- WORK ORDER -
Below are some records; quote exactly the lines from the one that contains "22 CMP: stop on Si3N4, over-polish 16 s (*)" through the one that contains "23 WET ETCH: chemistry", inclusive, and no others.

• • •

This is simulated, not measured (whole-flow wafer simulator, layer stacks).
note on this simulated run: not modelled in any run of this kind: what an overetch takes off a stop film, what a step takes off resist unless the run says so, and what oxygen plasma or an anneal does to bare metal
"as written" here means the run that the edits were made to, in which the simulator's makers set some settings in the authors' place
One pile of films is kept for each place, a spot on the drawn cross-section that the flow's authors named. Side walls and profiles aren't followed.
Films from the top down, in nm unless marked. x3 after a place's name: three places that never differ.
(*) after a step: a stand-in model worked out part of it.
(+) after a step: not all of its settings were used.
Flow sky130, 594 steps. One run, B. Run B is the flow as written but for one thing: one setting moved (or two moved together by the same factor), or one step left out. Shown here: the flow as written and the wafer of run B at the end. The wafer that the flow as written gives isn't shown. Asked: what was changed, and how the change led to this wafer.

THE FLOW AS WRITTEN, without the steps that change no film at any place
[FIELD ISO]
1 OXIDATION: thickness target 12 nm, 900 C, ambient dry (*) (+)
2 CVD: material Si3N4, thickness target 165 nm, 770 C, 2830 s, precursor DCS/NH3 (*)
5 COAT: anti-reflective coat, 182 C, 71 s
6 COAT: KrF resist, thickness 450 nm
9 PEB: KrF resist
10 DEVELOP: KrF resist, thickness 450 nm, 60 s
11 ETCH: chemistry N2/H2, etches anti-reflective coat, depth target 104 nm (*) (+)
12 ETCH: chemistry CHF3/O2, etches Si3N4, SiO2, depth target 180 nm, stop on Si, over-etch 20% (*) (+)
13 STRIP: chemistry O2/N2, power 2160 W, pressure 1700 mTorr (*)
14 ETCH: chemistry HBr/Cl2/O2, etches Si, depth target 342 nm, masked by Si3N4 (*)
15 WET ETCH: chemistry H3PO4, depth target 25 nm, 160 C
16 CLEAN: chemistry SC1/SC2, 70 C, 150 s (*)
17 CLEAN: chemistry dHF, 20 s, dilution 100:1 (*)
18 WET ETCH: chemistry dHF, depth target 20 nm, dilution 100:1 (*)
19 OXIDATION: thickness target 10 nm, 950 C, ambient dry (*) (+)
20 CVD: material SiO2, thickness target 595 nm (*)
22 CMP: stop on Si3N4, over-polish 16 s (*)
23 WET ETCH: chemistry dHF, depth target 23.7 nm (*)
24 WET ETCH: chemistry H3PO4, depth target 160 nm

• • •

- EXERCISE ANSWER -
22 CMP: stop on Si3N4, over-polish 16 s (*)
23 WET ETCH: chemistry dHF, depth target 23.7 nm (*)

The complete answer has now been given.